Brief - Extract exactly those lines that lie between the start of the material and the line with "start_h: the number", including both boundary lines and no others.

Given entries -
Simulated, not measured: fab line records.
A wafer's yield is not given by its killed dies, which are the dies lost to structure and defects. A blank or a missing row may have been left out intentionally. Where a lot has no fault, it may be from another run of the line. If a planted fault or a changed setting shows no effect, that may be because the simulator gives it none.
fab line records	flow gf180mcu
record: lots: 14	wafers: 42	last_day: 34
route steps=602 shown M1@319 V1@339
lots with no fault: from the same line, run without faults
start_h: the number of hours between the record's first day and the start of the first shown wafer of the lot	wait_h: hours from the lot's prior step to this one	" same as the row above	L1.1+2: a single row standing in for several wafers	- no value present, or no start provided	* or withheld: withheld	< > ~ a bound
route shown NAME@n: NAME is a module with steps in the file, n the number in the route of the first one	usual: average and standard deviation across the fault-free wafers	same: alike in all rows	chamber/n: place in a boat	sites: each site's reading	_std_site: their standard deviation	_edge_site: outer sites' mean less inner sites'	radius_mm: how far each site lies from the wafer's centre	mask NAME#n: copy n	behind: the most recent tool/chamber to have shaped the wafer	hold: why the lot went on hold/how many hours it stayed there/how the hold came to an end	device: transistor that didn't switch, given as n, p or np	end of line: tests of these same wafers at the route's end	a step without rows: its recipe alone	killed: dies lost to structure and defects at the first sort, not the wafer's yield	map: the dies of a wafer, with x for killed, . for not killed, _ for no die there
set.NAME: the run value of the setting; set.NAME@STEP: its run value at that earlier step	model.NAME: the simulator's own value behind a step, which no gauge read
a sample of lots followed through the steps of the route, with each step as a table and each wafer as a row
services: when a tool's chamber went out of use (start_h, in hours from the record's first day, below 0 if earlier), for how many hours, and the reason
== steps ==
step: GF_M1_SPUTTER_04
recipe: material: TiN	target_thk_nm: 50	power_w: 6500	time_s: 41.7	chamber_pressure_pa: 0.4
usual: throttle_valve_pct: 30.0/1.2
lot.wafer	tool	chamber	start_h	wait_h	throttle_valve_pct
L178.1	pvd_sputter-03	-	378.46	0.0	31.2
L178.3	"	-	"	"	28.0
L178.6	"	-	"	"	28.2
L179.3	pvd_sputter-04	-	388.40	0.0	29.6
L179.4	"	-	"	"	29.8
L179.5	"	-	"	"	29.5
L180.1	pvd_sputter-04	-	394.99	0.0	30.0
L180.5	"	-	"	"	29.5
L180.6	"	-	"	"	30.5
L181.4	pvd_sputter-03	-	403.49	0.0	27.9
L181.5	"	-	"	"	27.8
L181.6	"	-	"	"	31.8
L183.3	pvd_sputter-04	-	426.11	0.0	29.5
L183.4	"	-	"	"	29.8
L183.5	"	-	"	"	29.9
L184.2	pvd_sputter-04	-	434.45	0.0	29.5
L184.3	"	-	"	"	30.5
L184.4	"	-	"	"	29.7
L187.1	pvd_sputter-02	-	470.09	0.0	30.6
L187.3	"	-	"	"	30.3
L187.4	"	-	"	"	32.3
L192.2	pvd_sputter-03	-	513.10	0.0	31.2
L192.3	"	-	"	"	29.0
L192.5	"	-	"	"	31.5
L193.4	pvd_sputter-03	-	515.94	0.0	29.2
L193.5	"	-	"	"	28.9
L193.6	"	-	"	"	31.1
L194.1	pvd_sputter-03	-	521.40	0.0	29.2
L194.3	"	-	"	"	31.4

Answer section -
Simulated, not measured: fab line records.
A wafer's yield is not given by its killed dies, which are the dies lost to structure and defects. A blank or a missing row may have been left out intentionally. Where a lot has no fault, it may be from another run of the line. If a planted fault or a changed setting shows no effect, that may be because the simulator gives it none.
fab line records	flow gf180mcu
record: lots: 14	wafers: 42	last_day: 34
route steps=602 shown M1@319 V1@339
lots with no fault: from the same line, run without faults
start_h: the number of hours between the record's first day and the start of the first shown wafer of the lot	wait_h: hours from the lot's prior step to this one	" same as the row above	L1.1+2: a single row standing in for several wafers	- no value present, or no start provided	* or withheld: withheld	< > ~ a bound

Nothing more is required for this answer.